Work instruction: Only the lines from the first line of the records through the line containing "Per side, at" belong in the answer. Copy them exactly.

Supplied information:
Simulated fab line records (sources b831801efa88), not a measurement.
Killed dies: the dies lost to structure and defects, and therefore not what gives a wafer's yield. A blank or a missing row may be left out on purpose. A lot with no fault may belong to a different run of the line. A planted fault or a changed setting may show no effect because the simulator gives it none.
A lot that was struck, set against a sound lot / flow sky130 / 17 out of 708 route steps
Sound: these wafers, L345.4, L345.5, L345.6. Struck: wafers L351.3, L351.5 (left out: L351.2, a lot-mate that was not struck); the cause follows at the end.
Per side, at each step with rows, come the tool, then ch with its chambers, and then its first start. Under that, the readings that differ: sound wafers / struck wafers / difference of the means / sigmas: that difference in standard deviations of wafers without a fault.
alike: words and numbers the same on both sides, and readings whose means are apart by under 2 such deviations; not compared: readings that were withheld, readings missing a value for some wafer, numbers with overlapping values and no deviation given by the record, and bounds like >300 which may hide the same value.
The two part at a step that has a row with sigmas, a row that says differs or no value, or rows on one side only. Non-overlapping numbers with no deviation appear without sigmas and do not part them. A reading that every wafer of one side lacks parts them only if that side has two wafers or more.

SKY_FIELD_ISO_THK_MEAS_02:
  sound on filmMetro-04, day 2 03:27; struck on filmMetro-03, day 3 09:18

Task answer:
Simulated fab line records (sources b831801efa88), not a measurement.
Killed dies: the dies lost to structure and defects, and therefore not what gives a wafer's yield. A blank or a missing row may be left out on purpose. A lot with no fault may belong to a different run of the line. A planted fault or a changed setting may show no effect because the simulator gives it none.
A lot that was struck, set against a sound lot / flow sky130 / 17 out of 708 route steps
Sound: these wafers, L345.4, L345.5, L345.6. Struck: wafers L351.3, L351.5 (left out: L351.2, a lot-mate that was not struck); the cause follows at the end.
Per side, at each step with rows, come the tool, then ch with its chambers, and then its first start. Under that, the readings that differ: sound wafers / struck wafers / difference of the means / sigmas: that difference in standard deviations of wafers without a fault.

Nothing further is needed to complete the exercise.